» **Activity**
Repeat the records below word for word.

▬▬▬

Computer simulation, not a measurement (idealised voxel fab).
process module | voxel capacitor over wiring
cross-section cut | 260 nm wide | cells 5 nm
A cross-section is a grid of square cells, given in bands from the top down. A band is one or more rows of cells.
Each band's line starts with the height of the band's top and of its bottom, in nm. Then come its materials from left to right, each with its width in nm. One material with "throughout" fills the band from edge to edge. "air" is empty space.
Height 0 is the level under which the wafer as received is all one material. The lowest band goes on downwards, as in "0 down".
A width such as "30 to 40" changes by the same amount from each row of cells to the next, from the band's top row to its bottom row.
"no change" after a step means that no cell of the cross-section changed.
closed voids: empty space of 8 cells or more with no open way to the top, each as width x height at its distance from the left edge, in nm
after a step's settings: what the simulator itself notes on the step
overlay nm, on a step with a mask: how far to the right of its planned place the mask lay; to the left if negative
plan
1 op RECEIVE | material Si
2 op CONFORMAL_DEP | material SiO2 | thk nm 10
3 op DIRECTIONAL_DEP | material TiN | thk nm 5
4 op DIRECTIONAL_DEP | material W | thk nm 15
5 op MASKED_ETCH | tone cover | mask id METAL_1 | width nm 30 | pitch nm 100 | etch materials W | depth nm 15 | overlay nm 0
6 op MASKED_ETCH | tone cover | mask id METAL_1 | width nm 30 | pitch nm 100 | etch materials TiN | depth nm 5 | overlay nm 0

▬▬▬

» **Task output**
Computer simulation, not a measurement (idealised voxel fab).
process module | voxel capacitor over wiring
cross-section cut | 260 nm wide | cells 5 nm
A cross-section is a grid of square cells, given in bands from the top down. A band is one or more rows of cells.
Each band's line starts with the height of the band's top and of its bottom, in nm. Then come its materials from left to right, each with its width in nm. One material with "throughout" fills the band from edge to edge. "air" is empty space.
Height 0 is the level under which the wafer as received is all one material. The lowest band goes on downwards, as in "0 down".
A width such as "30 to 40" changes by the same amount from each row of cells to the next, from the band's top row to its bottom row.
"no change" after a step means that no cell of the cross-section changed.
closed voids: empty space of 8 cells or more with no open way to the top, each as width x height at its distance from the left edge, in nm
after a step's settings: what the simulator itself notes on the step
overlay nm, on a step with a mask: how far to the right of its planned place the mask lay; to the left if negative
plan
1 op RECEIVE | material Si
2 op CONFORMAL_DEP | material SiO2 | thk nm 10
3 op DIRECTIONAL_DEP | material TiN | thk nm 5
4 op DIRECTIONAL_DEP | material W | thk nm 15
5 op MASKED_ETCH | tone cover | mask id METAL_1 | width nm 30 | pitch nm 100 | etch materials W | depth nm 15 | overlay nm 0
6 op MASKED_ETCH | tone cover | mask id METAL_1 | width nm 30 | pitch nm 100 | etch materials TiN | depth nm 5 | overlay nm 0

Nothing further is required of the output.